↓

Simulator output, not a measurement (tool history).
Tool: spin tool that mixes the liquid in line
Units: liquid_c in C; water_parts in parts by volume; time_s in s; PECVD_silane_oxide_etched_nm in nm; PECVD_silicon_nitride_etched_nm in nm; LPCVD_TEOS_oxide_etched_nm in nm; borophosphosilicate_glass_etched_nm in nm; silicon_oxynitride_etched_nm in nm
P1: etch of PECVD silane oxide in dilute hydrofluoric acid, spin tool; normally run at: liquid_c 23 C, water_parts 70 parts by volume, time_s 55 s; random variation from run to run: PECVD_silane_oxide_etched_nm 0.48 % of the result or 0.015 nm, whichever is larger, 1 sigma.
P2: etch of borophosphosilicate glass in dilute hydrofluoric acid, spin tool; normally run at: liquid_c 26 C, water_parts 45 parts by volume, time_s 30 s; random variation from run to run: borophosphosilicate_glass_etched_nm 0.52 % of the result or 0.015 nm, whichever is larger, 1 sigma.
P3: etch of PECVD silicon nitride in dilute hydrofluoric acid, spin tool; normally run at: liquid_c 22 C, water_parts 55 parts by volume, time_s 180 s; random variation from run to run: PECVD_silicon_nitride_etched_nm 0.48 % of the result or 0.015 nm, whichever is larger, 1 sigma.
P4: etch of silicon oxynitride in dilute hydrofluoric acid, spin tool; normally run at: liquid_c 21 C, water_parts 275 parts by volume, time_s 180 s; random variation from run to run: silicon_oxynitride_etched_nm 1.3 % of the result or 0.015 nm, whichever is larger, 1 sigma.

↑

Repeat each line of the data exactly, missing none.

== Exercise output ==
Simulator output, not a measurement (tool history).
Tool: spin tool that mixes the liquid in line
Units: liquid_c in C; water_parts in parts by volume; time_s in s; PECVD_silane_oxide_etched_nm in nm; PECVD_silicon_nitride_etched_nm in nm; LPCVD_TEOS_oxide_etched_nm in nm; borophosphosilicate_glass_etched_nm in nm; silicon_oxynitride_etched_nm in nm
P1: etch of PECVD silane oxide in dilute hydrofluoric acid, spin tool; normally run at: liquid_c 23 C, water_parts 70 parts by volume, time_s 55 s; random variation from run to run: PECVD_silane_oxide_etched_nm 0.48 % of the result or 0.015 nm, whichever is larger, 1 sigma.
P2: etch of borophosphosilicate glass in dilute hydrofluoric acid, spin tool; normally run at: liquid_c 26 C, water_parts 45 parts by volume, time_s 30 s; random variation from run to run: borophosphosilicate_glass_etched_nm 0.52 % of the result or 0.015 nm, whichever is larger, 1 sigma.
P3: etch of PECVD silicon nitride in dilute hydrofluoric acid, spin tool; normally run at: liquid_c 22 C, water_parts 55 parts by volume, time_s 180 s; random variation from run to run: PECVD_silicon_nitride_etched_nm 0.48 % of the result or 0.015 nm, whichever is larger, 1 sigma.
P4: etch of silicon oxynitride in dilute hydrofluoric acid, spin tool; normally run at: liquid_c 21 C, water_parts 275 parts by volume, time_s 180 s; random variation from run to run: silicon_oxynitride_etched_nm 1.3 % of the result or 0.015 nm, whichever is larger, 1 sigma.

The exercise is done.